Assignment:
Nothing but the lines from the start of the records below through the line that has "The width of" should appear, each exactly as given.

--- START ---

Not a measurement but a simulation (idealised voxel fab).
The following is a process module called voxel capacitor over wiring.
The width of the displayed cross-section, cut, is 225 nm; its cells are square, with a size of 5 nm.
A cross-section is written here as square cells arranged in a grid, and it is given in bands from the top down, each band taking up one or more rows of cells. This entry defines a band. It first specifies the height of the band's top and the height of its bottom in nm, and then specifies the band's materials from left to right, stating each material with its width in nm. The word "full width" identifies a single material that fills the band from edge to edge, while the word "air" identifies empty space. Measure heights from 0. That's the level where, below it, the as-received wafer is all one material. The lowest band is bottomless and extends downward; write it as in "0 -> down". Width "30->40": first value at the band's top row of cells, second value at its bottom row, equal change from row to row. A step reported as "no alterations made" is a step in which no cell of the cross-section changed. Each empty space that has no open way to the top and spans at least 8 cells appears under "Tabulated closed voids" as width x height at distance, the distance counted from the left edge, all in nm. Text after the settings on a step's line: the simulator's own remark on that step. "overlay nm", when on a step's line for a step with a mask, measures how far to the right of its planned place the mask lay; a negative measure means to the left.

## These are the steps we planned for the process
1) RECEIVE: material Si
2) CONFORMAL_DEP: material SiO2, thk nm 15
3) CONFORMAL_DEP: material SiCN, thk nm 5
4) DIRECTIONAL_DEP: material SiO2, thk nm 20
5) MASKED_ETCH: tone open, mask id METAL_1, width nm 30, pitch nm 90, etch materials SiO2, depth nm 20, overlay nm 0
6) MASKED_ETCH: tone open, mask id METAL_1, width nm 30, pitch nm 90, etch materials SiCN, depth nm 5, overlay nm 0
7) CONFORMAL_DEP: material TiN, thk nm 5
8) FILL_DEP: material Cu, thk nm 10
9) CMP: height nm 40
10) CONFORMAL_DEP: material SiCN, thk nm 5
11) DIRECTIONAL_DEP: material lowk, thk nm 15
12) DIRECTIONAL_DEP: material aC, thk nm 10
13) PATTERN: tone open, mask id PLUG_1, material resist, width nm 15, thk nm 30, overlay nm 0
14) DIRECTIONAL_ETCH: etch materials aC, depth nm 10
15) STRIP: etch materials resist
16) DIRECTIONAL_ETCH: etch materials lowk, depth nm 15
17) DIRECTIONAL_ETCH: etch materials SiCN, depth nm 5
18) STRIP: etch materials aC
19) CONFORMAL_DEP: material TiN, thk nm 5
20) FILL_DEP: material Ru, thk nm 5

--- END ---

Response area:
Not a measurement but a simulation (idealised voxel fab).
The following is a process module called voxel capacitor over wiring.
The width of the displayed cross-section, cut, is 225 nm; its cells are square, with a size of 5 nm.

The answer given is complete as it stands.